*Supplied records*
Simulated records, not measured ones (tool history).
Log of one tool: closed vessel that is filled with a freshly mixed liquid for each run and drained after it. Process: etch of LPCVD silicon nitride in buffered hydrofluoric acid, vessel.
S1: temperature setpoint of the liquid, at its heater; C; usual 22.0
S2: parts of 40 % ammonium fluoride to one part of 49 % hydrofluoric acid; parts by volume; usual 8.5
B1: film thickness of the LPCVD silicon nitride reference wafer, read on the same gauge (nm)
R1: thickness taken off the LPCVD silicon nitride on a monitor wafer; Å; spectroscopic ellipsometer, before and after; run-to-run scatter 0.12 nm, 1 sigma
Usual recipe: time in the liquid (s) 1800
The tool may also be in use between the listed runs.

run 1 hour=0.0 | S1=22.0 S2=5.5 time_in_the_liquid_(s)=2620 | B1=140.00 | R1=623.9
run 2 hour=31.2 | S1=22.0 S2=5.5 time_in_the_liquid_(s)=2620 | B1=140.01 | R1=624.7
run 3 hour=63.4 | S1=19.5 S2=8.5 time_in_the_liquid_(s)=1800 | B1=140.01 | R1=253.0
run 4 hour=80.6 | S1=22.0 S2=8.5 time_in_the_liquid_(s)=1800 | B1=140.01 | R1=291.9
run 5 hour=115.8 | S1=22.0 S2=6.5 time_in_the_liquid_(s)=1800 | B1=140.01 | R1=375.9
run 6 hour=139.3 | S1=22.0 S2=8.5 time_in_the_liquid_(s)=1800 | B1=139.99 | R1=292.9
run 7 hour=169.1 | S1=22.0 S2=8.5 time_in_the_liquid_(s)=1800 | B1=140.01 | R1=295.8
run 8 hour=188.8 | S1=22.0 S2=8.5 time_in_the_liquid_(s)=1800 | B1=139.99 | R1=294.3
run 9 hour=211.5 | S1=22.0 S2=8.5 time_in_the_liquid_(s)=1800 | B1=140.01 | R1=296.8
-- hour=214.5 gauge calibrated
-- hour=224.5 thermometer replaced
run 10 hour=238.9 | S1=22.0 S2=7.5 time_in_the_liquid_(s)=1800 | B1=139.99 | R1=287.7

*Activity*
Reproduce the material above exactly, beginning at its first line and ending with the line that holds "run 5 hour=115.8". Include nothing else.

*Response area*
Simulated records, not measured ones (tool history).
Log of one tool: closed vessel that is filled with a freshly mixed liquid for each run and drained after it. Process: etch of LPCVD silicon nitride in buffered hydrofluoric acid, vessel.
S1: temperature setpoint of the liquid, at its heater; C; usual 22.0
S2: parts of 40 % ammonium fluoride to one part of 49 % hydrofluoric acid; parts by volume; usual 8.5
B1: film thickness of the LPCVD silicon nitride reference wafer, read on the same gauge (nm)
R1: thickness taken off the LPCVD silicon nitride on a monitor wafer; Å; spectroscopic ellipsometer, before and after; run-to-run scatter 0.12 nm, 1 sigma
Usual recipe: time in the liquid (s) 1800
The tool may also be in use between the listed runs.

run 1 hour=0.0 | S1=22.0 S2=5.5 time_in_the_liquid_(s)=2620 | B1=140.00 | R1=623.9
run 2 hour=31.2 | S1=22.0 S2=5.5 time_in_the_liquid_(s)=2620 | B1=140.01 | R1=624.7
run 3 hour=63.4 | S1=19.5 S2=8.5 time_in_the_liquid_(s)=1800 | B1=140.01 | R1=253.0
run 4 hour=80.6 | S1=22.0 S2=8.5 time_in_the_liquid_(s)=1800 | B1=140.01 | R1=291.9
run 5 hour=115.8 | S1=22.0 S2=6.5 time_in_the_liquid_(s)=1800 | B1=140.01 | R1=375.9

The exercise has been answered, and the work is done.